▸ **Work item**: Give the data back exactly as it stands.

################

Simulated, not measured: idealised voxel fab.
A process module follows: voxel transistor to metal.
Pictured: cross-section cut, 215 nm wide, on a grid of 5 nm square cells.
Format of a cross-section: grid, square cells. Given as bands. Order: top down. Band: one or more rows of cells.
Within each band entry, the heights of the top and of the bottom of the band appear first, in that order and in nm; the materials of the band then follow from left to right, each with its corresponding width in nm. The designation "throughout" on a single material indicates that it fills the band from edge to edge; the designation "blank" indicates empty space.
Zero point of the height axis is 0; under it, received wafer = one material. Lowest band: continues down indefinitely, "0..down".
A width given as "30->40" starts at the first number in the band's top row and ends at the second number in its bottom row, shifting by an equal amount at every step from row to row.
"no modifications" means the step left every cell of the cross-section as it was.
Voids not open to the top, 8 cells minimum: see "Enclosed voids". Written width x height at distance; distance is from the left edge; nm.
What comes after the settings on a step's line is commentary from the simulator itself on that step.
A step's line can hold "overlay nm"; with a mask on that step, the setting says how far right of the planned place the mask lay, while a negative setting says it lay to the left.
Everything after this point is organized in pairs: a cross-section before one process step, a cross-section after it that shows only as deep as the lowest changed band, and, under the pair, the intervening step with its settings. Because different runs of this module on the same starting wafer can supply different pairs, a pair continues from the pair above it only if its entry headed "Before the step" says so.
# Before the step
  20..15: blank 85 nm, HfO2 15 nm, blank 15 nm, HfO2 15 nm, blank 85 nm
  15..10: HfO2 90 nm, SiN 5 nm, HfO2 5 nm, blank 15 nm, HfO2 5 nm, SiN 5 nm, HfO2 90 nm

################

▸ **Exercise output**:
Simulated, not measured: idealised voxel fab.
A process module follows: voxel transistor to metal.
Pictured: cross-section cut, 215 nm wide, on a grid of 5 nm square cells.
Format of a cross-section: grid, square cells. Given as bands. Order: top down. Band: one or more rows of cells.
Within each band entry, the heights of the top and of the bottom of the band appear first, in that order and in nm; the materials of the band then follow from left to right, each with its corresponding width in nm. The designation "throughout" on a single material indicates that it fills the band from edge to edge; the designation "blank" indicates empty space.
Zero point of the height axis is 0; under it, received wafer = one material. Lowest band: continues down indefinitely, "0..down".
A width given as "30->40" starts at the first number in the band's top row and ends at the second number in its bottom row, shifting by an equal amount at every step from row to row.
"no modifications" means the step left every cell of the cross-section as it was.
Voids not open to the top, 8 cells minimum: see "Enclosed voids". Written width x height at distance; distance is from the left edge; nm.
What comes after the settings on a step's line is commentary from the simulator itself on that step.
A step's line can hold "overlay nm"; with a mask on that step, the setting says how far right of the planned place the mask lay, while a negative setting says it lay to the left.
Everything after this point is organized in pairs: a cross-section before one process step, a cross-section after it that shows only as deep as the lowest changed band, and, under the pair, the intervening step with its settings. Because different runs of this module on the same starting wafer can supply different pairs, a pair continues from the pair above it only if its entry headed "Before the step" says so.
# Before the step
  20..15: blank 85 nm, HfO2 15 nm, blank 15 nm, HfO2 15 nm, blank 85 nm
  15..10: HfO2 90 nm, SiN 5 nm, HfO2 5 nm, blank 15 nm, HfO2 5 nm, SiN 5 nm, HfO2 90 nm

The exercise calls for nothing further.